*Work item*. What is needed is an exact copy of all the records.

*Data shown*.
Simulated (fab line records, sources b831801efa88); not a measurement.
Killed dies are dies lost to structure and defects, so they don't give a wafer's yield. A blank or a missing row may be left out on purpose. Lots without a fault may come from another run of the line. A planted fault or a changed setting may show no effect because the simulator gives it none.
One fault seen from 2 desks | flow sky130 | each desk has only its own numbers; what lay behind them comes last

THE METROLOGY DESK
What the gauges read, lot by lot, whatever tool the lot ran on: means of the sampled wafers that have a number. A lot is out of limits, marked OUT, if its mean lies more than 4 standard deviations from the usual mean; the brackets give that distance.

*Exercise result*.
Simulated (fab line records, sources b831801efa88); not a measurement.
Killed dies are dies lost to structure and defects, so they don't give a wafer's yield. A blank or a missing row may be left out on purpose. Lots without a fault may come from another run of the line. A planted fault or a changed setting may show no effect because the simulator gives it none.
One fault seen from 2 desks | flow sky130 | each desk has only its own numbers; what lay behind them comes last

THE METROLOGY DESK
What the gauges read, lot by lot, whatever tool the lot ran on: means of the sampled wafers that have a number. A lot is out of limits, marked OUT, if its mean lies more than 4 standard deviations from the usual mean; the brackets give that distance.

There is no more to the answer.